EXERCISE:
Once the line containing "What is the" is found in the entries below, restate it and each following line word for word, stopping after the line containing "Candidate: Should I".

RECORDS SHOWN:
★ ★ ★
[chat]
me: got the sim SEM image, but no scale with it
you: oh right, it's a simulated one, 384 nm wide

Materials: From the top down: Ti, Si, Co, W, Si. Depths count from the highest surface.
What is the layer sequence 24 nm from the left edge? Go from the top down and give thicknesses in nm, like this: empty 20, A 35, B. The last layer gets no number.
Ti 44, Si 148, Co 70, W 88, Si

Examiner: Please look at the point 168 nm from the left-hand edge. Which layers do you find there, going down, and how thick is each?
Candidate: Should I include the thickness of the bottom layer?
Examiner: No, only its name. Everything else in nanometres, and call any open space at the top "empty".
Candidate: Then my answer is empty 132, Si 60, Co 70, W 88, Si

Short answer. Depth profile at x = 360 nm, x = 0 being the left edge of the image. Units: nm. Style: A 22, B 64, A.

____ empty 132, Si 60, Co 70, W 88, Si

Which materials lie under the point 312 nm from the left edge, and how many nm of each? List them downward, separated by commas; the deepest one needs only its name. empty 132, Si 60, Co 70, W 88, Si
★ ★ ★

ANSWER SECTION:
What is the layer sequence 24 nm from the left edge? Go from the top down and give thicknesses in nm, like this: empty 20, A 35, B. The last layer gets no number.
Ti 44, Si 148, Co 70, W 88, Si

Examiner: Please look at the point 168 nm from the left-hand edge. Which layers do you find there, going down, and how thick is each?
Candidate: Should I include the thickness of the bottom layer?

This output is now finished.